━━━━

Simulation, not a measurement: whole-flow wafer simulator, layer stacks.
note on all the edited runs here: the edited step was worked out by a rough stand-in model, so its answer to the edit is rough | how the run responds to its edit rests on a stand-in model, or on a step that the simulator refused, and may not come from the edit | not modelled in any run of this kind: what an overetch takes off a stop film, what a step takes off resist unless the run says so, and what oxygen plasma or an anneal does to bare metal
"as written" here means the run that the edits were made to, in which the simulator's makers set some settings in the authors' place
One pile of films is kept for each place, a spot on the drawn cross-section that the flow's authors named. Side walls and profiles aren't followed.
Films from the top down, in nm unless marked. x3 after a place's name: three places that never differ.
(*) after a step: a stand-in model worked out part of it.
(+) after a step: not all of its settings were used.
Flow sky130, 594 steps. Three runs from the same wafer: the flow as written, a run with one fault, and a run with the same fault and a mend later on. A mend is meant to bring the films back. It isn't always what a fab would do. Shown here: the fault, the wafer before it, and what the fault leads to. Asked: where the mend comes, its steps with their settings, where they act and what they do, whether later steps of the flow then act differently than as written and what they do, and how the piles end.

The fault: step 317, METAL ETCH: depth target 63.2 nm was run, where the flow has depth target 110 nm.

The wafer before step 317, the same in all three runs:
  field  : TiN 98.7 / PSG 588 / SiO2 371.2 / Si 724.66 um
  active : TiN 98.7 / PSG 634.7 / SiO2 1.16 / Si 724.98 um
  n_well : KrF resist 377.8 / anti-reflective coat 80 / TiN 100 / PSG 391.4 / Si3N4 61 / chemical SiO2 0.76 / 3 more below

━━━━

§ Activity:
From the listing above, reproduce all the lines exactly.

§ Your response:
Simulation, not a measurement: whole-flow wafer simulator, layer stacks.
note on all the edited runs here: the edited step was worked out by a rough stand-in model, so its answer to the edit is rough | how the run responds to its edit rests on a stand-in model, or on a step that the simulator refused, and may not come from the edit | not modelled in any run of this kind: what an overetch takes off a stop film, what a step takes off resist unless the run says so, and what oxygen plasma or an anneal does to bare metal
"as written" here means the run that the edits were made to, in which the simulator's makers set some settings in the authors' place
One pile of films is kept for each place, a spot on the drawn cross-section that the flow's authors named. Side walls and profiles aren't followed.
Films from the top down, in nm unless marked. x3 after a place's name: three places that never differ.
(*) after a step: a stand-in model worked out part of it.
(+) after a step: not all of its settings were used.
Flow sky130, 594 steps. Three runs from the same wafer: the flow as written, a run with one fault, and a run with the same fault and a mend later on. A mend is meant to bring the films back. It isn't always what a fab would do. Shown here: the fault, the wafer before it, and what the fault leads to. Asked: where the mend comes, its steps with their settings, where they act and what they do, whether later steps of the flow then act differently than as written and what they do, and how the piles end.

The fault: step 317, METAL ETCH: depth target 63.2 nm was run, where the flow has depth target 110 nm.

The wafer before step 317, the same in all three runs:
  field  : TiN 98.7 / PSG 588 / SiO2 371.2 / Si 724.66 um
  active : TiN 98.7 / PSG 634.7 / SiO2 1.16 / Si 724.98 um
  n_well : KrF resist 377.8 / anti-reflective coat 80 / TiN 100 / PSG 391.4 / Si3N4 61 / chemical SiO2 0.76 / 3 more below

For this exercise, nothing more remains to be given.